→ **WORK ITEM**:
Restating the data word for word is all that is required.

→ **EXTRACTED MATERIAL**:
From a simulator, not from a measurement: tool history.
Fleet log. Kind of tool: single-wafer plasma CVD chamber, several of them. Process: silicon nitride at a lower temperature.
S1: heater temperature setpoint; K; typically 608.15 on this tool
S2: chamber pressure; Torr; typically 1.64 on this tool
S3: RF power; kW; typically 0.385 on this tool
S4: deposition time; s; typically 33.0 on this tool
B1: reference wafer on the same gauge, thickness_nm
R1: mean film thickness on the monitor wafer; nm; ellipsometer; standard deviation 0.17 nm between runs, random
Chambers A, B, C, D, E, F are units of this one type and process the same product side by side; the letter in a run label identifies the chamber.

→ **WRITTEN ANSWER**:
From a simulator, not from a measurement: tool history.
Fleet log. Kind of tool: single-wafer plasma CVD chamber, several of them. Process: silicon nitride at a lower temperature.
S1: heater temperature setpoint; K; typically 608.15 on this tool
S2: chamber pressure; Torr; typically 1.64 on this tool
S3: RF power; kW; typically 0.385 on this tool
S4: deposition time; s; typically 33.0 on this tool
B1: reference wafer on the same gauge, thickness_nm
R1: mean film thickness on the monitor wafer; nm; ellipsometer; standard deviation 0.17 nm between runs, random
Chambers A, B, C, D, E, F are units of this one type and process the same product side by side; the letter in a run label identifies the chamber.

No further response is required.